┌─ Entries shown
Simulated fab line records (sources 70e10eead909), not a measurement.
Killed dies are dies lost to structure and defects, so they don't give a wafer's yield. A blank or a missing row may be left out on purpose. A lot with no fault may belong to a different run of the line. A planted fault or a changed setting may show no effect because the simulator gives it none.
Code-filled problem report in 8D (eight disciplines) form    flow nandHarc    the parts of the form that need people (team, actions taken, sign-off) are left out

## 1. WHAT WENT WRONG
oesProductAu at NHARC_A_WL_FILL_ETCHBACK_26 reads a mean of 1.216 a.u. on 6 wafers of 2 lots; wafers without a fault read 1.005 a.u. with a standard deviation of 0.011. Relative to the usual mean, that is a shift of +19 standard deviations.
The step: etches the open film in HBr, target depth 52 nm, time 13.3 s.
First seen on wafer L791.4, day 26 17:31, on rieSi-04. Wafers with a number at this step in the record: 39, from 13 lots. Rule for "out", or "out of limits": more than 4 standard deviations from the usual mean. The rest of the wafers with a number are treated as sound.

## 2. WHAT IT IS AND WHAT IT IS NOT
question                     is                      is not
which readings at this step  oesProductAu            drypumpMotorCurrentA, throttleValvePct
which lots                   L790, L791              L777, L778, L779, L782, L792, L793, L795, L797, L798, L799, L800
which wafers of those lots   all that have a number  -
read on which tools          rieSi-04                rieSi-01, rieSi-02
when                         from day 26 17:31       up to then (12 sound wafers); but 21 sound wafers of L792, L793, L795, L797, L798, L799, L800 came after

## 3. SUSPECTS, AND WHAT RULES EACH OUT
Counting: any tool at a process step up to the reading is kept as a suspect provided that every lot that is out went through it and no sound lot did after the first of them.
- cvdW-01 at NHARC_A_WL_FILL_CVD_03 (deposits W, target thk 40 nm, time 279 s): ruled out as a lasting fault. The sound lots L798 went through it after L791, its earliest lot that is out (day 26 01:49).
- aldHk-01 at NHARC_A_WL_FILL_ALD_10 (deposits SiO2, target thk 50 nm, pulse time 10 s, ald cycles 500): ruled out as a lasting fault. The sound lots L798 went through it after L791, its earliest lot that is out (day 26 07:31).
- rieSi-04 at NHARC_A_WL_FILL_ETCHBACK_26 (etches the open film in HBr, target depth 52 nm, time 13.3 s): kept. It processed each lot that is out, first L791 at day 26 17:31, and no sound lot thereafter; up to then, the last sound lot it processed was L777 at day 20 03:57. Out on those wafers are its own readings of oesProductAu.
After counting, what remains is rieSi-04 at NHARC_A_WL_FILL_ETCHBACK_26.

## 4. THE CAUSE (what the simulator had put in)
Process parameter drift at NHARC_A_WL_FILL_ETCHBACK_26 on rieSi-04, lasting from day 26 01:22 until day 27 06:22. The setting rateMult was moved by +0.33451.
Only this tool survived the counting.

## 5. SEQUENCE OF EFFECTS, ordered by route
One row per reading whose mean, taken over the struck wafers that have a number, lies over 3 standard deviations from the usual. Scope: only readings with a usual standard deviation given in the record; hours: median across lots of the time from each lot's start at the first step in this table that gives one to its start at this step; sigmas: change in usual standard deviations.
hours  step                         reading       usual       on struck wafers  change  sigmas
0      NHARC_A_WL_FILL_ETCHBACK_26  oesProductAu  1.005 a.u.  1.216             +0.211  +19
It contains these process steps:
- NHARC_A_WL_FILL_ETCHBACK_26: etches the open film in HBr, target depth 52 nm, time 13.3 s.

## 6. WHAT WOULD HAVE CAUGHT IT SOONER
└─

▶ **Required action**: What the task asks for is a word-for-word repeat of the lines above, from the first through the one containing "Killed dies are".

▶ **Answer space**:
Simulated fab line records (sources 70e10eead909), not a measurement.
Killed dies are dies lost to structure and defects, so they don't give a wafer's yield. A blank or a missing row may be left out on purpose. A lot with no fault may belong to a different run of the line. A planted fault or a changed setting may show no effect because the simulator gives it none.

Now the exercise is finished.